> _Entries shown_
|---|

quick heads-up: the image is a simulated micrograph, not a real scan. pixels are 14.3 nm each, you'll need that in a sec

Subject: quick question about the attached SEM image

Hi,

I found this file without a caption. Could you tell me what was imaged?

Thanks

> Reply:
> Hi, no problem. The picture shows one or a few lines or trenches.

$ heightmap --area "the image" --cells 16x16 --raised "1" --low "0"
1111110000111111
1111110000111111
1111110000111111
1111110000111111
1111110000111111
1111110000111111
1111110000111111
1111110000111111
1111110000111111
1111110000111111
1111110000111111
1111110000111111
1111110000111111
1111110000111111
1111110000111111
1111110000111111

|---|

> _Action item_
Each line from the first line of the entries up to and including the line containing "lines or trenches." should be transcribed exactly, with all other lines left out.

> _Exercise answer_
quick heads-up: the image is a simulated micrograph, not a real scan. pixels are 14.3 nm each, you'll need that in a sec

Subject: quick question about the attached SEM image

Hi,

I found this file without a caption. Could you tell me what was imaged?

Thanks

> Reply:
> Hi, no problem. The picture shows one or a few lines or trenches.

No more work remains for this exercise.